WORK ORDER ▸ Records appear below. Give all of them again, exactly.

........

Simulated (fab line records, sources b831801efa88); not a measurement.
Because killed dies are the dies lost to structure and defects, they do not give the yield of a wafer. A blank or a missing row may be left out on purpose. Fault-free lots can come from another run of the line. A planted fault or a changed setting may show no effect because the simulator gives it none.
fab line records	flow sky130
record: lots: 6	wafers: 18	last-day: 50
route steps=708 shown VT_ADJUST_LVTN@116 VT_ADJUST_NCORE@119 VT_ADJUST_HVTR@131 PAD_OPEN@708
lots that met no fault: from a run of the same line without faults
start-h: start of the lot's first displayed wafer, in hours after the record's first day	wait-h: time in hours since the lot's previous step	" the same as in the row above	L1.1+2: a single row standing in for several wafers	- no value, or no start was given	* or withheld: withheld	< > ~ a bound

........

EXERCISE RESPONSE ▸
Simulated (fab line records, sources b831801efa88); not a measurement.
Because killed dies are the dies lost to structure and defects, they do not give the yield of a wafer. A blank or a missing row may be left out on purpose. Fault-free lots can come from another run of the line. A planted fault or a changed setting may show no effect because the simulator gives it none.
fab line records	flow sky130
record: lots: 6	wafers: 18	last-day: 50
route steps=708 shown VT_ADJUST_LVTN@116 VT_ADJUST_NCORE@119 VT_ADJUST_HVTR@131 PAD_OPEN@708
lots that met no fault: from a run of the same line without faults
start-h: start of the lot's first displayed wafer, in hours after the record's first day	wait-h: time in hours since the lot's previous step	" the same as in the row above	L1.1+2: a single row standing in for several wafers	- no value, or no start was given	* or withheld: withheld	< > ~ a bound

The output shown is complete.